Work item: Up to and including the line that contains "S1: flow that is asked for; sccm; usual 16", repeat each line of the data exactly, starting from the first.

--- START ---

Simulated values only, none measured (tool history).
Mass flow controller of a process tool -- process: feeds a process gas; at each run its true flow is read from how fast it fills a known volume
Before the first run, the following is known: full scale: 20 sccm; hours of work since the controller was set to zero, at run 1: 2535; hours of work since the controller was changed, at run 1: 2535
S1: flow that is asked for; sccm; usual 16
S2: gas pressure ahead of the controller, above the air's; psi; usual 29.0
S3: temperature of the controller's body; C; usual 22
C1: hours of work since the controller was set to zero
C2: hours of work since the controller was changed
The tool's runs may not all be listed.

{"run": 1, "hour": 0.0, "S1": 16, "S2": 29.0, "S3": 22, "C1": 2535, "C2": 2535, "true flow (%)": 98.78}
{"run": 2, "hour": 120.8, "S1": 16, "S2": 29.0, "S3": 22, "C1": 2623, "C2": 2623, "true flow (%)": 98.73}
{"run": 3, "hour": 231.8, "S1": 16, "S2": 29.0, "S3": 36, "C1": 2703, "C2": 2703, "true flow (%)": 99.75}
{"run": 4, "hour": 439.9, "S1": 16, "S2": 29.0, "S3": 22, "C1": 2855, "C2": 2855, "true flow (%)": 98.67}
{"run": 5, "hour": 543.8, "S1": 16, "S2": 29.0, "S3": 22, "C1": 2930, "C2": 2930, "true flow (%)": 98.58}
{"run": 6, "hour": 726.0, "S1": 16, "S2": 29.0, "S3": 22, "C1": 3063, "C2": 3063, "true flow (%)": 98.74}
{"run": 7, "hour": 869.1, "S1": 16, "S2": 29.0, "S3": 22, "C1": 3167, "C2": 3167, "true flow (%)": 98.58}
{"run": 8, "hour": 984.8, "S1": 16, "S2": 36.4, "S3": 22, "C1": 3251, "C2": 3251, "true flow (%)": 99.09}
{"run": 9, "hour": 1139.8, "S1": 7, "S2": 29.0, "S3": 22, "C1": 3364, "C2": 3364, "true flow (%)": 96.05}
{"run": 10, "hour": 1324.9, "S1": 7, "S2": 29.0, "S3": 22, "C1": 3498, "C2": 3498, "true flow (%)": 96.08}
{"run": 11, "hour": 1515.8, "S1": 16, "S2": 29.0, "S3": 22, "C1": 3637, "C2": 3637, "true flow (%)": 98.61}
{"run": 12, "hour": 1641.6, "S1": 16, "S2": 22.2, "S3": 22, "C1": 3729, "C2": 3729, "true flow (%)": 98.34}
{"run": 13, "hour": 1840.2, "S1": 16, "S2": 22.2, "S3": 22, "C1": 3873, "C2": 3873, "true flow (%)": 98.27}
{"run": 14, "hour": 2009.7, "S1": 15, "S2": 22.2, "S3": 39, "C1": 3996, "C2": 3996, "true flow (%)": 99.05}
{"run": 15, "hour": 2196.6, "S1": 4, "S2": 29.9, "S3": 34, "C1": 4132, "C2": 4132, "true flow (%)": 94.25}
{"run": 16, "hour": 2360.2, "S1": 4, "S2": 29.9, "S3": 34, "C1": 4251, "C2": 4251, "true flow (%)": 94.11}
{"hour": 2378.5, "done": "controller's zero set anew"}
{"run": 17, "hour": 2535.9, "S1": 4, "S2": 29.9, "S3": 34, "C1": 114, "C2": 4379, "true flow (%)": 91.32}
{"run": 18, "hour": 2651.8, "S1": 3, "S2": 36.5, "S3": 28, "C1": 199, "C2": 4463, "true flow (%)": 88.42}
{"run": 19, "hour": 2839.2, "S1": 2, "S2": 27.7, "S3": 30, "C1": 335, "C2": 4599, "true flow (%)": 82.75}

--- END ---

Written response:
Simulated values only, none measured (tool history).
Mass flow controller of a process tool -- process: feeds a process gas; at each run its true flow is read from how fast it fills a known volume
Before the first run, the following is known: full scale: 20 sccm; hours of work since the controller was set to zero, at run 1: 2535; hours of work since the controller was changed, at run 1: 2535
S1: flow that is asked for; sccm; usual 16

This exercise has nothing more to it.